▬▬▬

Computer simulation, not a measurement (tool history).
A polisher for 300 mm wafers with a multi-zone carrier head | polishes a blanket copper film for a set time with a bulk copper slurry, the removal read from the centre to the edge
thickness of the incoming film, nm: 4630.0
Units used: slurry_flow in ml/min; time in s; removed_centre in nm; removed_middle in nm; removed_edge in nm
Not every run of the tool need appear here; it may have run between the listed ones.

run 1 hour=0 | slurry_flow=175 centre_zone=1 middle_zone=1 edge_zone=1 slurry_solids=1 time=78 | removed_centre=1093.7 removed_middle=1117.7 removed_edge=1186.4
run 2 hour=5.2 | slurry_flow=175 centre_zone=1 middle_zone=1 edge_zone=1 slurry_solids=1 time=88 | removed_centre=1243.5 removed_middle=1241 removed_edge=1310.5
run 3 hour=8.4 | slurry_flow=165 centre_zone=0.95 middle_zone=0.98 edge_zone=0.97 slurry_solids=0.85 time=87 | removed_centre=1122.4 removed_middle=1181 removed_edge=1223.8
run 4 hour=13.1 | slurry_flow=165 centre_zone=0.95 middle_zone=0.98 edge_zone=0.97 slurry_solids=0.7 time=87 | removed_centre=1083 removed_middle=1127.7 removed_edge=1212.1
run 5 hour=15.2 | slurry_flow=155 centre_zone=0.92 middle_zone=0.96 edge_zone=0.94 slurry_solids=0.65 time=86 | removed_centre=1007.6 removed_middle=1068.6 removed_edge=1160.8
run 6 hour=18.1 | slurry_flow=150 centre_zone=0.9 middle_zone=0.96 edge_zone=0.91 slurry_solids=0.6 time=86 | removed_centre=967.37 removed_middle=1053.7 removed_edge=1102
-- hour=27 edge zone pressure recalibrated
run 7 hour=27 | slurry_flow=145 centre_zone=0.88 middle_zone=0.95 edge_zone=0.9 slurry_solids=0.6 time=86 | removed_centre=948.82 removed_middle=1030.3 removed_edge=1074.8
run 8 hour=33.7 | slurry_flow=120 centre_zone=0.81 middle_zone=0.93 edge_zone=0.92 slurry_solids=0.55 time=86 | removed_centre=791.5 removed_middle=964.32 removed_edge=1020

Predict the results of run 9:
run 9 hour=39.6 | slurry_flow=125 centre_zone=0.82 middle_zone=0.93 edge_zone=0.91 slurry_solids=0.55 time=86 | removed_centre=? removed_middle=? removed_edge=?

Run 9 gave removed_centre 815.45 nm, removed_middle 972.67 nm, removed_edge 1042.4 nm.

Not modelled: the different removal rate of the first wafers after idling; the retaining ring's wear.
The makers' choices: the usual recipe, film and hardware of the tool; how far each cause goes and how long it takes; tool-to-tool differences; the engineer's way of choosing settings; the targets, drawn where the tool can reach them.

▬▬▬

Working from the material above, retype exactly the lines from the one with "A polisher for" through the one with "run 3 hour=8.4", both included, and only those lines.

A polisher for 300 mm wafers with a multi-zone carrier head | polishes a blanket copper film for a set time with a bulk copper slurry, the removal read from the centre to the edge
thickness of the incoming film, nm: 4630.0
Units used: slurry_flow in ml/min; time in s; removed_centre in nm; removed_middle in nm; removed_edge in nm
Not every run of the tool need appear here; it may have run between the listed ones.

run 1 hour=0 | slurry_flow=175 centre_zone=1 middle_zone=1 edge_zone=1 slurry_solids=1 time=78 | removed_centre=1093.7 removed_middle=1117.7 removed_edge=1186.4
run 2 hour=5.2 | slurry_flow=175 centre_zone=1 middle_zone=1 edge_zone=1 slurry_solids=1 time=88 | removed_centre=1243.5 removed_middle=1241 removed_edge=1310.5
run 3 hour=8.4 | slurry_flow=165 centre_zone=0.95 middle_zone=0.98 edge_zone=0.97 slurry_solids=0.85 time=87 | removed_centre=1122.4 removed_middle=1181 removed_edge=1223.8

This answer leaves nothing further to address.